··· SOURCE DATA ···

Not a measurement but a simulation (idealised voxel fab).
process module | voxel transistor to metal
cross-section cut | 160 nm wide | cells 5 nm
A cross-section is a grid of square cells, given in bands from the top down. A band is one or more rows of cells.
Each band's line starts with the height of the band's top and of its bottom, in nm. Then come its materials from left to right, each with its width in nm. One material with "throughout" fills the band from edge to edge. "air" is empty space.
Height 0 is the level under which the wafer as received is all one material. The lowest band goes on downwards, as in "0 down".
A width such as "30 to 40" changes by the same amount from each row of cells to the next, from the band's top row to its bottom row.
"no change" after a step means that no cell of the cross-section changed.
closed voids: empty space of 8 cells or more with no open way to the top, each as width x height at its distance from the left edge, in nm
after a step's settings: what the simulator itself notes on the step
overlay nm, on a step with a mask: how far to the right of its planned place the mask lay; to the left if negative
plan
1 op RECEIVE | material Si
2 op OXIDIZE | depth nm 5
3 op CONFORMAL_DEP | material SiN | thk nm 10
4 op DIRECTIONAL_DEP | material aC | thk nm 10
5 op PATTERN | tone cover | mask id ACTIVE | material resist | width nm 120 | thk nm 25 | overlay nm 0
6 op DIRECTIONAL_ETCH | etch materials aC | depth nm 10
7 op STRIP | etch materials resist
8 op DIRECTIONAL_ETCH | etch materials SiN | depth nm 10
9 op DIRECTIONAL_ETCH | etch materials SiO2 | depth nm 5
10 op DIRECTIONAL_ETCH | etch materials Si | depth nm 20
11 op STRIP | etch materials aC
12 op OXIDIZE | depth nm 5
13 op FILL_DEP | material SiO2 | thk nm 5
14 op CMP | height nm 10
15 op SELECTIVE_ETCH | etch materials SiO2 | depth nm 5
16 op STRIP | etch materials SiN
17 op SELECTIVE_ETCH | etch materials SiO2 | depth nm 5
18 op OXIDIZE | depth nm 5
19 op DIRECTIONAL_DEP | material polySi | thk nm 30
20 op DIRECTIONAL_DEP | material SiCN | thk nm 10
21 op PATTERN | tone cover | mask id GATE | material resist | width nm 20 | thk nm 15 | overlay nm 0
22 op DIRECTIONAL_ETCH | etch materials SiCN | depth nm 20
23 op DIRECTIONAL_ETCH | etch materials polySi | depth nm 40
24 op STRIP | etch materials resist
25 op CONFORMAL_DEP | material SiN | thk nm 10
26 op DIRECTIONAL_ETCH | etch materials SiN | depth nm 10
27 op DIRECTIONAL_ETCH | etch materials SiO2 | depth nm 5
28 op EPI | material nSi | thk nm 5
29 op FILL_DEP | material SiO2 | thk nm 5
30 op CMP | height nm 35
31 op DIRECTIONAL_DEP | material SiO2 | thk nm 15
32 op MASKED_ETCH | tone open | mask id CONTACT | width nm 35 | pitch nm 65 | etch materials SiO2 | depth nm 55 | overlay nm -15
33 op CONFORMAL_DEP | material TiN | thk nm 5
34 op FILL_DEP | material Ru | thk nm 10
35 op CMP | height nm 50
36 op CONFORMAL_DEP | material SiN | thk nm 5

···

All that is wanted is the stretch of lines above from the one containing "23 op DIRECTIONAL_ETCH" through the one containing "31 op DIRECTIONAL_DEP", duplicated exactly.

WRITTEN SOLUTION —
23 op DIRECTIONAL_ETCH | etch materials polySi | depth nm 40
24 op STRIP | etch materials resist
25 op CONFORMAL_DEP | material SiN | thk nm 10
26 op DIRECTIONAL_ETCH | etch materials SiN | depth nm 10
27 op DIRECTIONAL_ETCH | etch materials SiO2 | depth nm 5
28 op EPI | material nSi | thk nm 5
29 op FILL_DEP | material SiO2 | thk nm 5
30 op CMP | height nm 35
31 op DIRECTIONAL_DEP | material SiO2 | thk nm 15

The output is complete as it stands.